| PROVIDED INFORMATION |
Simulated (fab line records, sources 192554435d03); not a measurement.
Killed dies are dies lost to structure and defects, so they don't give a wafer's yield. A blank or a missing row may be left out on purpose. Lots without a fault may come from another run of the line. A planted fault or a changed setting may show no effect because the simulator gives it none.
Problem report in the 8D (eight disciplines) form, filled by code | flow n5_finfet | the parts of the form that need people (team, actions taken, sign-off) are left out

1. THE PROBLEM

| ACTION ITEM |
Print each record from the listing above exactly as it was given.

| REPLY |
Simulated (fab line records, sources 192554435d03); not a measurement.
Killed dies are dies lost to structure and defects, so they don't give a wafer's yield. A blank or a missing row may be left out on purpose. Lots without a fault may come from another run of the line. A planted fault or a changed setting may show no effect because the simulator gives it none.
Problem report in the 8D (eight disciplines) form, filled by code | flow n5_finfet | the parts of the form that need people (team, actions taken, sign-off) are left out

1. THE PROBLEM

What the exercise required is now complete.